━━━ DATASET ENTRIES

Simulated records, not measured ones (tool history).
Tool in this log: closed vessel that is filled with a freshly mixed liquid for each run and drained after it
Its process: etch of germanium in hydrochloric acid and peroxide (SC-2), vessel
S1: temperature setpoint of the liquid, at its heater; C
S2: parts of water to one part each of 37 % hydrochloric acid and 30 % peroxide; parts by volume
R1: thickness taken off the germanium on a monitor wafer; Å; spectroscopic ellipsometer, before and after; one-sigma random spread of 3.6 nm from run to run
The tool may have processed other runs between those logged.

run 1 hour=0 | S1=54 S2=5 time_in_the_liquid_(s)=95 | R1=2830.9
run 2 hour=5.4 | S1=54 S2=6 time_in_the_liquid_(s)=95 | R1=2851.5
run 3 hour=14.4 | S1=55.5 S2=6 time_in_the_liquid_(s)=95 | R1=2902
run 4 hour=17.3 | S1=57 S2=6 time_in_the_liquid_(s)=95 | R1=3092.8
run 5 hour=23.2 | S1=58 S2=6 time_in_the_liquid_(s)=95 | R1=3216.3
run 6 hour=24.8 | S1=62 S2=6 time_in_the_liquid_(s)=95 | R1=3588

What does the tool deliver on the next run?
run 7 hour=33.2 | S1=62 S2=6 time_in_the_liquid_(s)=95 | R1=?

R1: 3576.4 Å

━━━━━━

WORK ITEM »
Give the lines of the material above again, exactly, from its first line through the line that contains "run 7 hour=33.2" and no further.

ANSWER SECTION »
Simulated records, not measured ones (tool history).
Tool in this log: closed vessel that is filled with a freshly mixed liquid for each run and drained after it
Its process: etch of germanium in hydrochloric acid and peroxide (SC-2), vessel
S1: temperature setpoint of the liquid, at its heater; C
S2: parts of water to one part each of 37 % hydrochloric acid and 30 % peroxide; parts by volume
R1: thickness taken off the germanium on a monitor wafer; Å; spectroscopic ellipsometer, before and after; one-sigma random spread of 3.6 nm from run to run
The tool may have processed other runs between those logged.

run 1 hour=0 | S1=54 S2=5 time_in_the_liquid_(s)=95 | R1=2830.9
run 2 hour=5.4 | S1=54 S2=6 time_in_the_liquid_(s)=95 | R1=2851.5
run 3 hour=14.4 | S1=55.5 S2=6 time_in_the_liquid_(s)=95 | R1=2902
run 4 hour=17.3 | S1=57 S2=6 time_in_the_liquid_(s)=95 | R1=3092.8
run 5 hour=23.2 | S1=58 S2=6 time_in_the_liquid_(s)=95 | R1=3216.3
run 6 hour=24.8 | S1=62 S2=6 time_in_the_liquid_(s)=95 | R1=3588

What does the tool deliver on the next run?
run 7 hour=33.2 | S1=62 S2=6 time_in_the_liquid_(s)=95 | R1=?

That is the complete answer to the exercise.